Activity: From the records below, copy out exactly the lines from the one containing "The tool's runs may not all be listed." to the one containing "Run 3, hour", both included. Add nothing else.

Segment Open

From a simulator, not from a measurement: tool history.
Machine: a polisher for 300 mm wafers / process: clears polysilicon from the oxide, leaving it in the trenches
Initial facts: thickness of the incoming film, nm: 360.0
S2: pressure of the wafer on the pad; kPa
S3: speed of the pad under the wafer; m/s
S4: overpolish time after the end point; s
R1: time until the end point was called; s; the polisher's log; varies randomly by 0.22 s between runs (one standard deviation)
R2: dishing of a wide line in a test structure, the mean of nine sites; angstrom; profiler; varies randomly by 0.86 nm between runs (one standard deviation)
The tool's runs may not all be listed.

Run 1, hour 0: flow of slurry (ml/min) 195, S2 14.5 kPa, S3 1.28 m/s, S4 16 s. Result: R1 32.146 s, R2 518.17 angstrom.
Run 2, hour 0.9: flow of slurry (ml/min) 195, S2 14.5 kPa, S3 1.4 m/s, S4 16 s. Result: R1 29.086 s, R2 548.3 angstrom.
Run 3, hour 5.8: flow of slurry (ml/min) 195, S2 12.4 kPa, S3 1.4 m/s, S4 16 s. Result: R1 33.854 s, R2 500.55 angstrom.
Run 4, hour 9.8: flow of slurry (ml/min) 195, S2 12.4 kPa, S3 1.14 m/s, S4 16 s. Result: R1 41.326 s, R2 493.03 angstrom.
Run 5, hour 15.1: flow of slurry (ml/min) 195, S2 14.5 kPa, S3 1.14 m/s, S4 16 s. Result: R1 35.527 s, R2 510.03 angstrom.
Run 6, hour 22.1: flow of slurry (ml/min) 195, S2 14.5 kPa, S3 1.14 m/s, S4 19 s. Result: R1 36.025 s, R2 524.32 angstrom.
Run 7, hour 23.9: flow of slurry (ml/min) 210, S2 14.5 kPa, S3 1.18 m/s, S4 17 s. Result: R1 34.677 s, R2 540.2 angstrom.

Segment Closed

Task result:
The tool's runs may not all be listed.

Run 1, hour 0: flow of slurry (ml/min) 195, S2 14.5 kPa, S3 1.28 m/s, S4 16 s. Result: R1 32.146 s, R2 518.17 angstrom.
Run 2, hour 0.9: flow of slurry (ml/min) 195, S2 14.5 kPa, S3 1.4 m/s, S4 16 s. Result: R1 29.086 s, R2 548.3 angstrom.
Run 3, hour 5.8: flow of slurry (ml/min) 195, S2 12.4 kPa, S3 1.4 m/s, S4 16 s. Result: R1 33.854 s, R2 500.55 angstrom.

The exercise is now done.